§ **Action item**: Return the records exactly, from the first line through the "[INFO] recognised: groups" line.

§ **Extracted records**:
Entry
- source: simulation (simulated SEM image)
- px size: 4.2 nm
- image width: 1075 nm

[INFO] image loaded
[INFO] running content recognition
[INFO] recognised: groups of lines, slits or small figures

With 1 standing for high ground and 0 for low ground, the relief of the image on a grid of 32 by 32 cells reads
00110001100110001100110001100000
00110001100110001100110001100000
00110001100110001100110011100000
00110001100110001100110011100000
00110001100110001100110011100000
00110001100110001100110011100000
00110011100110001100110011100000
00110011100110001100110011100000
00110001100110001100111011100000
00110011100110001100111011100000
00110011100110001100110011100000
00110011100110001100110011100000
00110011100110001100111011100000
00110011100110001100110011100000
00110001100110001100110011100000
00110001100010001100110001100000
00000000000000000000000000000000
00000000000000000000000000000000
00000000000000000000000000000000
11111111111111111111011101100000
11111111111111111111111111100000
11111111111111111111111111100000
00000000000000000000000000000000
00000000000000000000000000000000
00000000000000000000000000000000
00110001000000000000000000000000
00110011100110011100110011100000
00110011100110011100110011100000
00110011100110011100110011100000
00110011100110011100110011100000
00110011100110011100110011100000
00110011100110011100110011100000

§ **Solution**:
Entry
- source: simulation (simulated SEM image)
- px size: 4.2 nm
- image width: 1075 nm

[INFO] image loaded
[INFO] running content recognition
[INFO] recognised: groups of lines, slits or small figures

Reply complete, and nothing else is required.